================

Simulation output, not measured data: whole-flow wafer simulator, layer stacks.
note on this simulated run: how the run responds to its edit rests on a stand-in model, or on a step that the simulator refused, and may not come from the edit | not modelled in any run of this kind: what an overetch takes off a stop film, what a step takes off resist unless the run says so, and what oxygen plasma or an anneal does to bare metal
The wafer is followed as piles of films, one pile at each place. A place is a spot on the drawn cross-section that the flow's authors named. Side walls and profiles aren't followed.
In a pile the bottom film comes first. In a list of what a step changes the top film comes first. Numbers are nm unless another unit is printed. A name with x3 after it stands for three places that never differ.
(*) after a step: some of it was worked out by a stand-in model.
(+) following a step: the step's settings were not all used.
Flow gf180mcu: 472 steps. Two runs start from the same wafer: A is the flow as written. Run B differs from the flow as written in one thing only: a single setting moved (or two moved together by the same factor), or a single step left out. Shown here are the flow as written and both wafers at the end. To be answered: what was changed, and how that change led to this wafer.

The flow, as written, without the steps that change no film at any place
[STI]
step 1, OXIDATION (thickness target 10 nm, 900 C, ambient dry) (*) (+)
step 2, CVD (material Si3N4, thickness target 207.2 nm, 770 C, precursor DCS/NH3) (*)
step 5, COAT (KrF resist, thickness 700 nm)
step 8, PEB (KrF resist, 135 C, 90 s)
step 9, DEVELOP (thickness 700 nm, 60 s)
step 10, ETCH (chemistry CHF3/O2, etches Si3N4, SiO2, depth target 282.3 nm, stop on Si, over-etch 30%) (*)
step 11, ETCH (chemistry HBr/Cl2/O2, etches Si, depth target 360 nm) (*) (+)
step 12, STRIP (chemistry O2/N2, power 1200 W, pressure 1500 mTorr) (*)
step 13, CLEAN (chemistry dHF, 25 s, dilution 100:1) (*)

================

Reproduce verbatim the range of lines that opens the records and closes with the line containing "The wafer is". Omit everything after it.

Written reply:
Simulation output, not measured data: whole-flow wafer simulator, layer stacks.
note on this simulated run: how the run responds to its edit rests on a stand-in model, or on a step that the simulator refused, and may not come from the edit | not modelled in any run of this kind: what an overetch takes off a stop film, what a step takes off resist unless the run says so, and what oxygen plasma or an anneal does to bare metal
The wafer is followed as piles of films, one pile at each place. A place is a spot on the drawn cross-section that the flow's authors named. Side walls and profiles aren't followed.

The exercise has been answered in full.